*** DATA SECTION
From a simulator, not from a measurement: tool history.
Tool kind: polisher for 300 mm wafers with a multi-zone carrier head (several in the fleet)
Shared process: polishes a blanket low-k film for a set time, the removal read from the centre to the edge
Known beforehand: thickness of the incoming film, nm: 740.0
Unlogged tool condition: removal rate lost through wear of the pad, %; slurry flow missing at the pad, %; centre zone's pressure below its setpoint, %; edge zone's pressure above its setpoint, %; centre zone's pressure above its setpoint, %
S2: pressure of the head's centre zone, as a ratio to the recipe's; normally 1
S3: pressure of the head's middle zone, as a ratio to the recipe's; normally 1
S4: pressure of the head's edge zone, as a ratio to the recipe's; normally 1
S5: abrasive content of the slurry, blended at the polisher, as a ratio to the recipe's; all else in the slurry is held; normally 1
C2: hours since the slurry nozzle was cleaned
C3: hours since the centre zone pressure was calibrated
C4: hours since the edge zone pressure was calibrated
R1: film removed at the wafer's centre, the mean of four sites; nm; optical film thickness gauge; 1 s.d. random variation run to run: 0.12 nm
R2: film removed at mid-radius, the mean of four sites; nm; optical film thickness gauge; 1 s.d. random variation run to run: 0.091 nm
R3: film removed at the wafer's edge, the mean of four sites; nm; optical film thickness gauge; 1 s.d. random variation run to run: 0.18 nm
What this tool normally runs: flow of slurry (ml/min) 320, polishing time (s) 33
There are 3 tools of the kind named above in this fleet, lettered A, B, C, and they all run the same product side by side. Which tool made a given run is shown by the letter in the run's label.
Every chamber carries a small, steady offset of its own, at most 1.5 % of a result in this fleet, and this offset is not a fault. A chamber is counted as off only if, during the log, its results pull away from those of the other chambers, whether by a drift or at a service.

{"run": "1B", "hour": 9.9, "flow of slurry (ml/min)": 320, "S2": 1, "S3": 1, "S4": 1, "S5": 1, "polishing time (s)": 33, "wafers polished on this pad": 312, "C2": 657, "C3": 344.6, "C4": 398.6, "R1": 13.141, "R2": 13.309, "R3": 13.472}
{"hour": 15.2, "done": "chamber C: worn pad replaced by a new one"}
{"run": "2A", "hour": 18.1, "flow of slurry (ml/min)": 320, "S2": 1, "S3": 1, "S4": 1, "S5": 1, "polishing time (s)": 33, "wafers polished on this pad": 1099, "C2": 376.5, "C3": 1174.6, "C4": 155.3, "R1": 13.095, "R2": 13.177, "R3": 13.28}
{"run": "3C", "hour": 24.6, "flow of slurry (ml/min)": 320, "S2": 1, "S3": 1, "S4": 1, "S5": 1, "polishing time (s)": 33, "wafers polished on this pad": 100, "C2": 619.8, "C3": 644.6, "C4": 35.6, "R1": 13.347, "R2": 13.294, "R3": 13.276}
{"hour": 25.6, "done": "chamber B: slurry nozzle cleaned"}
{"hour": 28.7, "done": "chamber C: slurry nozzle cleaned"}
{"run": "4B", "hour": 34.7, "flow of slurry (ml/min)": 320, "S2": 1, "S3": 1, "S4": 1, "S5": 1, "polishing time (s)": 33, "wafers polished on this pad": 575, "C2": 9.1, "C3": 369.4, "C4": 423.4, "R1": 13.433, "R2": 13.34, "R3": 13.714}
******

Quote the records from their first line to the line with "Every chamber carries", inclusive, without adding or dropping anything.

— TASK SOLUTION —
From a simulator, not from a measurement: tool history.
Tool kind: polisher for 300 mm wafers with a multi-zone carrier head (several in the fleet)
Shared process: polishes a blanket low-k film for a set time, the removal read from the centre to the edge
Known beforehand: thickness of the incoming film, nm: 740.0
Unlogged tool condition: removal rate lost through wear of the pad, %; slurry flow missing at the pad, %; centre zone's pressure below its setpoint, %; edge zone's pressure above its setpoint, %; centre zone's pressure above its setpoint, %
S2: pressure of the head's centre zone, as a ratio to the recipe's; normally 1
S3: pressure of the head's middle zone, as a ratio to the recipe's; normally 1
S4: pressure of the head's edge zone, as a ratio to the recipe's; normally 1
S5: abrasive content of the slurry, blended at the polisher, as a ratio to the recipe's; all else in the slurry is held; normally 1
C2: hours since the slurry nozzle was cleaned
C3: hours since the centre zone pressure was calibrated
C4: hours since the edge zone pressure was calibrated
R1: film removed at the wafer's centre, the mean of four sites; nm; optical film thickness gauge; 1 s.d. random variation run to run: 0.12 nm
R2: film removed at mid-radius, the mean of four sites; nm; optical film thickness gauge; 1 s.d. random variation run to run: 0.091 nm
R3: film removed at the wafer's edge, the mean of four sites; nm; optical film thickness gauge; 1 s.d. random variation run to run: 0.18 nm
What this tool normally runs: flow of slurry (ml/min) 320, polishing time (s) 33
There are 3 tools of the kind named above in this fleet, lettered A, B, C, and they all run the same product side by side. Which tool made a given run is shown by the letter in the run's label.
Every chamber carries a small, steady offset of its own, at most 1.5 % of a result in this fleet, and this offset is not a fault. A chamber is counted as off only if, during the log, its results pull away from those of the other chambers, whether by a drift or at a service.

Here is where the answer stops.